*Recorded data*
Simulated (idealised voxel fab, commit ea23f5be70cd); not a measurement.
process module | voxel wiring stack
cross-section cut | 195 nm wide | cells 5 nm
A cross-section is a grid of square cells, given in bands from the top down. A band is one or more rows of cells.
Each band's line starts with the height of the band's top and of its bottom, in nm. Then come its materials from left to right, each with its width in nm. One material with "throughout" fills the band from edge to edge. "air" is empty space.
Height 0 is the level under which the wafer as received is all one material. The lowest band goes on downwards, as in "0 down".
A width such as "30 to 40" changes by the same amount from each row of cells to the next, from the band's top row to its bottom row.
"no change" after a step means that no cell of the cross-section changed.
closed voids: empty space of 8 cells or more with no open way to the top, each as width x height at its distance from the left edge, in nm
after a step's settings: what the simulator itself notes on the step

*Work task*
Exactly as given, please retype all the entries.

*Your solution*
Simulated (idealised voxel fab, commit ea23f5be70cd); not a measurement.
process module | voxel wiring stack
cross-section cut | 195 nm wide | cells 5 nm
A cross-section is a grid of square cells, given in bands from the top down. A band is one or more rows of cells.
Each band's line starts with the height of the band's top and of its bottom, in nm. Then come its materials from left to right, each with its width in nm. One material with "throughout" fills the band from edge to edge. "air" is empty space.
Height 0 is the level under which the wafer as received is all one material. The lowest band goes on downwards, as in "0 down".
A width such as "30 to 40" changes by the same amount from each row of cells to the next, from the band's top row to its bottom row.
"no change" after a step means that no cell of the cross-section changed.
closed voids: empty space of 8 cells or more with no open way to the top, each as width x height at its distance from the left edge, in nm
after a step's settings: what the simulator itself notes on the step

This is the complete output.